Extracted records ::
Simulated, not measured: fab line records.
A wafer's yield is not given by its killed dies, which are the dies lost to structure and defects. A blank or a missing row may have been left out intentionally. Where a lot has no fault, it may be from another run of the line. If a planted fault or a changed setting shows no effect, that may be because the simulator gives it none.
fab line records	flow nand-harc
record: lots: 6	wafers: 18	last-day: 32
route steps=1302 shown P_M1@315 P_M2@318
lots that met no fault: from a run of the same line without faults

Brief :: Start at the top line of the records and retype them all exactly.

Answer box ::
Simulated, not measured: fab line records.
A wafer's yield is not given by its killed dies, which are the dies lost to structure and defects. A blank or a missing row may have been left out intentionally. Where a lot has no fault, it may be from another run of the line. If a planted fault or a changed setting shows no effect, that may be because the simulator gives it none.
fab line records	flow nand-harc
record: lots: 6	wafers: 18	last-day: 32
route steps=1302 shown P_M1@315 P_M2@318
lots that met no fault: from a run of the same line without faults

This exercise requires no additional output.